-- DATASET CONTENT follows --
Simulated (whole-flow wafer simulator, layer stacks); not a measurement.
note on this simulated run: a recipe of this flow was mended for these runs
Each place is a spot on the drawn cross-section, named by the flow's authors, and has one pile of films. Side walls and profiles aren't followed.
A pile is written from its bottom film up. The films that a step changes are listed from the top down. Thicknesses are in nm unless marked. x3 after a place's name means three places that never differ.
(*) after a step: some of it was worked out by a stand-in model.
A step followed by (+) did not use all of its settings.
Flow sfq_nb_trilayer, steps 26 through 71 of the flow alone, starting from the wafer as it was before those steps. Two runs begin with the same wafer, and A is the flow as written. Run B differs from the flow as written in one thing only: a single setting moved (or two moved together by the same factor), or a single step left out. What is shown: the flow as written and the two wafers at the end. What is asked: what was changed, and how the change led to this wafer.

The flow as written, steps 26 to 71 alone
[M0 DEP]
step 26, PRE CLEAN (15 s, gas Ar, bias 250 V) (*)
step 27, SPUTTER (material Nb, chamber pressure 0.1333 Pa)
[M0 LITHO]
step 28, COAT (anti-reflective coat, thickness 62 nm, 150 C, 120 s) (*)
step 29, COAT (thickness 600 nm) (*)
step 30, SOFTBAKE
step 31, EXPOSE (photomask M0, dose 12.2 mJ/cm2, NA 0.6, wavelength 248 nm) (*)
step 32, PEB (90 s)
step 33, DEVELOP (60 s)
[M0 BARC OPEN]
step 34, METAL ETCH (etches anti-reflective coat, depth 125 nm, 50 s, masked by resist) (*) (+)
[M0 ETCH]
-- DATASET CONTENT concluded --

**WORK TASK:**
Retype exactly the lines above, from the one with "step 31, EXPOSE" through the one with "step 34, METAL", inclusive.

**WRITTEN REPLY:**
step 31, EXPOSE (photomask M0, dose 12.2 mJ/cm2, NA 0.6, wavelength 248 nm) (*)
step 32, PEB (90 s)
step 33, DEVELOP (60 s)
[M0 BARC OPEN]
step 34, METAL ETCH (etches anti-reflective coat, depth 125 nm, 50 s, masked by resist) (*) (+)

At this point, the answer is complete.